= = = = =

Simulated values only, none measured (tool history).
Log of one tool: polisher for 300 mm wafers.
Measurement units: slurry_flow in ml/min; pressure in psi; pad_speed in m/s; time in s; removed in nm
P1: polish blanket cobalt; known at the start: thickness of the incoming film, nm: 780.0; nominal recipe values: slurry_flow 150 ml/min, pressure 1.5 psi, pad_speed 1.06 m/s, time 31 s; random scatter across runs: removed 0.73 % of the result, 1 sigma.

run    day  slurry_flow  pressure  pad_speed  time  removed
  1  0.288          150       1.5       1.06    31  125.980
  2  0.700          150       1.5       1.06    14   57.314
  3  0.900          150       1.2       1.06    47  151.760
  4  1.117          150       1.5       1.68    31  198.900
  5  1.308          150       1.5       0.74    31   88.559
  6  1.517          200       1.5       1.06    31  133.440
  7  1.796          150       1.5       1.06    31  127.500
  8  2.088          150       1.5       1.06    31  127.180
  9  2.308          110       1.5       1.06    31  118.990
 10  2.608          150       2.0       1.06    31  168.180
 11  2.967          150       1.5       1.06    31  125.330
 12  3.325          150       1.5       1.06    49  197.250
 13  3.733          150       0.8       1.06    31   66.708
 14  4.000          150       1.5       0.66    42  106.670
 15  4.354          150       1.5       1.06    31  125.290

= = = = =

• Action item: Reproduce the whole listing, exactly.

• Your response:
Simulated values only, none measured (tool history).
Log of one tool: polisher for 300 mm wafers.
Measurement units: slurry_flow in ml/min; pressure in psi; pad_speed in m/s; time in s; removed in nm
P1: polish blanket cobalt; known at the start: thickness of the incoming film, nm: 780.0; nominal recipe values: slurry_flow 150 ml/min, pressure 1.5 psi, pad_speed 1.06 m/s, time 31 s; random scatter across runs: removed 0.73 % of the result, 1 sigma.

run    day  slurry_flow  pressure  pad_speed  time  removed
  1  0.288          150       1.5       1.06    31  125.980
  2  0.700          150       1.5       1.06    14   57.314
  3  0.900          150       1.2       1.06    47  151.760
  4  1.117          150       1.5       1.68    31  198.900
  5  1.308          150       1.5       0.74    31   88.559
  6  1.517          200       1.5       1.06    31  133.440
  7  1.796          150       1.5       1.06    31  127.500
  8  2.088          150       1.5       1.06    31  127.180
  9  2.308          110       1.5       1.06    31  118.990
 10  2.608          150       2.0       1.06    31  168.180
 11  2.967          150       1.5       1.06    31  125.330
 12  3.325          150       1.5       1.06    49  197.250
 13  3.733          150       0.8       1.06    31   66.708
 14  4.000          150       1.5       0.66    42  106.670
 15  4.354          150       1.5       1.06    31  125.290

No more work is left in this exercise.